MATERIAL SHOWN.
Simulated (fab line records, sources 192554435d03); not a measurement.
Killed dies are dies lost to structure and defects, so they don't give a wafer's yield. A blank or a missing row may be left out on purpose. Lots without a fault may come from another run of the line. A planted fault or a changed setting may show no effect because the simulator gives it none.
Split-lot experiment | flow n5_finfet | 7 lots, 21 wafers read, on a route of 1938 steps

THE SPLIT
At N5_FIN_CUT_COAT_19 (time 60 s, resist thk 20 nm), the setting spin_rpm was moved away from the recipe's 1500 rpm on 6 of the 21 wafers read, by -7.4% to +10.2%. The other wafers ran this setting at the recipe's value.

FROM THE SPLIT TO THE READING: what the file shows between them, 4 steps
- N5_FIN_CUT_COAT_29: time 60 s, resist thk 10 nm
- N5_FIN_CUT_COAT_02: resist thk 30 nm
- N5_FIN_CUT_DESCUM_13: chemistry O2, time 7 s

EXERCISE. Write the records out once more. Each line must match.

WRITTEN SOLUTION.
Simulated (fab line records, sources 192554435d03); not a measurement.
Killed dies are dies lost to structure and defects, so they don't give a wafer's yield. A blank or a missing row may be left out on purpose. Lots without a fault may come from another run of the line. A planted fault or a changed setting may show no effect because the simulator gives it none.
Split-lot experiment | flow n5_finfet | 7 lots, 21 wafers read, on a route of 1938 steps

THE SPLIT
At N5_FIN_CUT_COAT_19 (time 60 s, resist thk 20 nm), the setting spin_rpm was moved away from the recipe's 1500 rpm on 6 of the 21 wafers read, by -7.4% to +10.2%. The other wafers ran this setting at the recipe's value.

FROM THE SPLIT TO THE READING: what the file shows between them, 4 steps
- N5_FIN_CUT_COAT_29: time 60 s, resist thk 10 nm
- N5_FIN_CUT_COAT_02: resist thk 30 nm
- N5_FIN_CUT_DESCUM_13: chemistry O2, time 7 s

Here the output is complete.